**Action item**
Could you reproduce, from the records below, everything from the line with "cd_nm, in nm, at" down to the line with "on the recipe", keeping both of those lines and changing nothing?

**Given entries**
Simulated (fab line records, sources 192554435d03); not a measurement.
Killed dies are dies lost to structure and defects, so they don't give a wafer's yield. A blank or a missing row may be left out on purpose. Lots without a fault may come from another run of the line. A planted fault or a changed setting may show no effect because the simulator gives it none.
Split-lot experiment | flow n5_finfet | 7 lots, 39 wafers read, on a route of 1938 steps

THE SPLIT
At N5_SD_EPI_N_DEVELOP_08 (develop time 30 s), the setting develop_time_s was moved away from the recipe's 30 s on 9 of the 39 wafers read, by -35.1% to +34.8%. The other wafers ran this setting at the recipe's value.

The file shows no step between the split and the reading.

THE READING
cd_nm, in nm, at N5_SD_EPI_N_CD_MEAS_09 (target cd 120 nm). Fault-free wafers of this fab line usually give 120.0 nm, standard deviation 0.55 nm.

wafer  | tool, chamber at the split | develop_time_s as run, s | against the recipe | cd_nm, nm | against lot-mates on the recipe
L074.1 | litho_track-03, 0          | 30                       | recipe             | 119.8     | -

**Problem solution**
cd_nm, in nm, at N5_SD_EPI_N_CD_MEAS_09 (target cd 120 nm). Fault-free wafers of this fab line usually give 120.0 nm, standard deviation 0.55 nm.

wafer  | tool, chamber at the split | develop_time_s as run, s | against the recipe | cd_nm, nm | against lot-mates on the recipe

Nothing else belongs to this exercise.